Work request:
Repeat the data exactly, so that every line matches the original.

Start of Records shown

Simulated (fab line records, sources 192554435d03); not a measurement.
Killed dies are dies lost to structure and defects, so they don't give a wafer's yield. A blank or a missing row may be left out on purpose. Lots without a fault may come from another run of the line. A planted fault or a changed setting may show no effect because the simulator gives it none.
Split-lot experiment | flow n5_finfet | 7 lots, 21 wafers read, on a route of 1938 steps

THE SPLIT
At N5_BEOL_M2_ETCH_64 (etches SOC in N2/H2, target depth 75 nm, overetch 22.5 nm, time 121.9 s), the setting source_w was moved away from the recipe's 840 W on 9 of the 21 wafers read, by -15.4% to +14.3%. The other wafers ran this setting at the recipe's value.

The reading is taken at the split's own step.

End of Records shown

Task answer:
Simulated (fab line records, sources 192554435d03); not a measurement.
Killed dies are dies lost to structure and defects, so they don't give a wafer's yield. A blank or a missing row may be left out on purpose. Lots without a fault may come from another run of the line. A planted fault or a changed setting may show no effect because the simulator gives it none.
Split-lot experiment | flow n5_finfet | 7 lots, 21 wafers read, on a route of 1938 steps

THE SPLIT
At N5_BEOL_M2_ETCH_64 (etches SOC in N2/H2, target depth 75 nm, overetch 22.5 nm, time 121.9 s), the setting source_w was moved away from the recipe's 840 W on 9 of the 21 wafers read, by -15.4% to +14.3%. The other wafers ran this setting at the recipe's value.

The reading is taken at the split's own step.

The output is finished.